* _Required action_
Down to the last line, repeat the records exactly.

* _Dataset entries_
::::::::::

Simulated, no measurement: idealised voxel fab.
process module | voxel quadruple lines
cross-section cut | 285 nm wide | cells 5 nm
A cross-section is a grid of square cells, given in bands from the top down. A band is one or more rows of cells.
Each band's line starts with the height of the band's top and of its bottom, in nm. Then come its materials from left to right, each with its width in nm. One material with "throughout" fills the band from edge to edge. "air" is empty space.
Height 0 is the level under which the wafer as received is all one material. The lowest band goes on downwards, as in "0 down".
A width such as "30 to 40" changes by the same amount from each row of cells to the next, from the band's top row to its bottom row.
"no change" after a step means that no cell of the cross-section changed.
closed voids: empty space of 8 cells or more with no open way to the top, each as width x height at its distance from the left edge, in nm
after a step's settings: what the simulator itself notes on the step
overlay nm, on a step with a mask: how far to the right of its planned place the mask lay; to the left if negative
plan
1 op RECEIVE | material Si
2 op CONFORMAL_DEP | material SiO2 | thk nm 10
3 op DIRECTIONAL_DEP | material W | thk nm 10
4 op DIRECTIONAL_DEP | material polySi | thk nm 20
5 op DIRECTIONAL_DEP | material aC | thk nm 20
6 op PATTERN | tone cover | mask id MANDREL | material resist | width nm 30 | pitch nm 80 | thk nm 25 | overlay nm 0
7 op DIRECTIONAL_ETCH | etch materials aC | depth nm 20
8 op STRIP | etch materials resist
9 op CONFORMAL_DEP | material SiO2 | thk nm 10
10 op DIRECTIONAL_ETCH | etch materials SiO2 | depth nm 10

::::::::::

* _Written solution_
Simulated, no measurement: idealised voxel fab.
process module | voxel quadruple lines
cross-section cut | 285 nm wide | cells 5 nm
A cross-section is a grid of square cells, given in bands from the top down. A band is one or more rows of cells.
Each band's line starts with the height of the band's top and of its bottom, in nm. Then come its materials from left to right, each with its width in nm. One material with "throughout" fills the band from edge to edge. "air" is empty space.
Height 0 is the level under which the wafer as received is all one material. The lowest band goes on downwards, as in "0 down".
A width such as "30 to 40" changes by the same amount from each row of cells to the next, from the band's top row to its bottom row.
"no change" after a step means that no cell of the cross-section changed.
closed voids: empty space of 8 cells or more with no open way to the top, each as width x height at its distance from the left edge, in nm
after a step's settings: what the simulator itself notes on the step
overlay nm, on a step with a mask: how far to the right of its planned place the mask lay; to the left if negative
plan
1 op RECEIVE | material Si
2 op CONFORMAL_DEP | material SiO2 | thk nm 10
3 op DIRECTIONAL_DEP | material W | thk nm 10
4 op DIRECTIONAL_DEP | material polySi | thk nm 20
5 op DIRECTIONAL_DEP | material aC | thk nm 20
6 op PATTERN | tone cover | mask id MANDREL | material resist | width nm 30 | pitch nm 80 | thk nm 25 | overlay nm 0
7 op DIRECTIONAL_ETCH | etch materials aC | depth nm 20
8 op STRIP | etch materials resist
9 op CONFORMAL_DEP | material SiO2 | thk nm 10
10 op DIRECTIONAL_ETCH | etch materials SiO2 | depth nm 10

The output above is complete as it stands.